EXERCISE: Pull out of the data below the stretch of lines bounded by the one containing "7C,74.3,400,64,86,101,22.588" and the one containing "11C,128.9,400,71,86,83,21.917", both bounds included, unchanged.

Segment Start: GIVEN DATA

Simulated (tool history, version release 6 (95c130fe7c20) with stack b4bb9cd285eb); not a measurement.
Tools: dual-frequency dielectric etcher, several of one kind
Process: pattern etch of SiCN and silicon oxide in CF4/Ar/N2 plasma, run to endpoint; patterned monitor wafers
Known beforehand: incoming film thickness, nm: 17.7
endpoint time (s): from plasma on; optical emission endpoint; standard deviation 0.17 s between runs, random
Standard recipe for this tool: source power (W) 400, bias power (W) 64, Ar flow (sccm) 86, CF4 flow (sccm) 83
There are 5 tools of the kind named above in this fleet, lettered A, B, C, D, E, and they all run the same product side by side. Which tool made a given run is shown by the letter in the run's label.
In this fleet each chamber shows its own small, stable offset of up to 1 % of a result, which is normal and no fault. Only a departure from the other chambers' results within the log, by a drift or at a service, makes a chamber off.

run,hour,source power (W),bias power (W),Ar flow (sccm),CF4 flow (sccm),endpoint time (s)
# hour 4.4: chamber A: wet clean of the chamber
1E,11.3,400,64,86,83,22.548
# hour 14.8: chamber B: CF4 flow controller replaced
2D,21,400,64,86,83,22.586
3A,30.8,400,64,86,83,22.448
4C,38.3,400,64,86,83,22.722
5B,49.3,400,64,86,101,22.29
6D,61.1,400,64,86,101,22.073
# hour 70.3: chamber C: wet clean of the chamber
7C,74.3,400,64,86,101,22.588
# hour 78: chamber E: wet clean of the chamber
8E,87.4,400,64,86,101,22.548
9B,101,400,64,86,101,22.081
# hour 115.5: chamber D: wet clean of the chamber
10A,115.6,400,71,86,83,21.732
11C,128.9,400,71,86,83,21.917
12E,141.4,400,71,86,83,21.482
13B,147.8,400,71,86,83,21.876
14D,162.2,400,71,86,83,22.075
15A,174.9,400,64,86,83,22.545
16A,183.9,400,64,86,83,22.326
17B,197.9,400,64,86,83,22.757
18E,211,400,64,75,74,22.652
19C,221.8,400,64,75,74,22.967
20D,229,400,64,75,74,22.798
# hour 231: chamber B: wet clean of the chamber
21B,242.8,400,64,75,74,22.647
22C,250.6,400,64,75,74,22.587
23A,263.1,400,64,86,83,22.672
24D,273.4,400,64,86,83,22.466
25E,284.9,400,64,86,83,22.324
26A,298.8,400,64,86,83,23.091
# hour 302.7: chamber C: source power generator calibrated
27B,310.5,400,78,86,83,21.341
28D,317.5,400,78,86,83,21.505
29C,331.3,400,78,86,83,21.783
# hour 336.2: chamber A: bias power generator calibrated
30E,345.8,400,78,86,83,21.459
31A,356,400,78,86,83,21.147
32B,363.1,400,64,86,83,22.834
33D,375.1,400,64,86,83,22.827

Segment End: GIVEN DATA

RESPONSE:
7C,74.3,400,64,86,101,22.588
# hour 78: chamber E: wet clean of the chamber
8E,87.4,400,64,86,101,22.548
9B,101,400,64,86,101,22.081
# hour 115.5: chamber D: wet clean of the chamber
10A,115.6,400,71,86,83,21.732
11C,128.9,400,71,86,83,21.917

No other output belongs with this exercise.